- Opening Delimiter -
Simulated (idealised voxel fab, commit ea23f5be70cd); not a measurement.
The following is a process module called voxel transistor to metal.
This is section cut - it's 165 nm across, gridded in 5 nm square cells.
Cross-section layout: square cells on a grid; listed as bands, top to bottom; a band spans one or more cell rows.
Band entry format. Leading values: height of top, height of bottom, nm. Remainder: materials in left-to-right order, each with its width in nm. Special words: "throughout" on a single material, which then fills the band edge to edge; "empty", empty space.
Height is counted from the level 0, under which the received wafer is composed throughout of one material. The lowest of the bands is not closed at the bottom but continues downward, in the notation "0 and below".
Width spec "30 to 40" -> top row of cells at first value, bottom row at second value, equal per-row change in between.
- Closing Delimiter -

Go through the material above line by line and copy it exactly.

# [ANSWER SECTION]
Simulated (idealised voxel fab, commit ea23f5be70cd); not a measurement.
The following is a process module called voxel transistor to metal.
This is section cut - it's 165 nm across, gridded in 5 nm square cells.
Cross-section layout: square cells on a grid; listed as bands, top to bottom; a band spans one or more cell rows.
Band entry format. Leading values: height of top, height of bottom, nm. Remainder: materials in left-to-right order, each with its width in nm. Special words: "throughout" on a single material, which then fills the band edge to edge; "empty", empty space.
Height is counted from the level 0, under which the received wafer is composed throughout of one material. The lowest of the bands is not closed at the bottom but continues downward, in the notation "0 and below".
Width spec "30 to 40" -> top row of cells at first value, bottom row at second value, equal per-row change in between.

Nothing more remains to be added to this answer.